######

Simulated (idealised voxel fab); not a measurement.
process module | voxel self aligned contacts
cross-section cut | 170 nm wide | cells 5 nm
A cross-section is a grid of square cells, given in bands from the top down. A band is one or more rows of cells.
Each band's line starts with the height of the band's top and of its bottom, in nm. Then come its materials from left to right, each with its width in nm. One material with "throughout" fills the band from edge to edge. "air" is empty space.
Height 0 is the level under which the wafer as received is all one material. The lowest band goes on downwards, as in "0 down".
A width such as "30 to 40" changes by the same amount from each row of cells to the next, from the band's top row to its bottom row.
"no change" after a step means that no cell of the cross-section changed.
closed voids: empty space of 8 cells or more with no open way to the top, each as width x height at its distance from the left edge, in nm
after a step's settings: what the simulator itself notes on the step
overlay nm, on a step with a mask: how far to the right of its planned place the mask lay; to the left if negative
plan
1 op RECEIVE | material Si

######

> _Work order_
An exact copy of all the records is the expected answer.

> _Written reply_
Simulated (idealised voxel fab); not a measurement.
process module | voxel self aligned contacts
cross-section cut | 170 nm wide | cells 5 nm
A cross-section is a grid of square cells, given in bands from the top down. A band is one or more rows of cells.
Each band's line starts with the height of the band's top and of its bottom, in nm. Then come its materials from left to right, each with its width in nm. One material with "throughout" fills the band from edge to edge. "air" is empty space.
Height 0 is the level under which the wafer as received is all one material. The lowest band goes on downwards, as in "0 down".
A width such as "30 to 40" changes by the same amount from each row of cells to the next, from the band's top row to its bottom row.
"no change" after a step means that no cell of the cross-section changed.
closed voids: empty space of 8 cells or more with no open way to the top, each as width x height at its distance from the left edge, in nm
after a step's settings: what the simulator itself notes on the step
overlay nm, on a step with a mask: how far to the right of its planned place the mask lay; to the left if negative
plan
1 op RECEIVE | material Si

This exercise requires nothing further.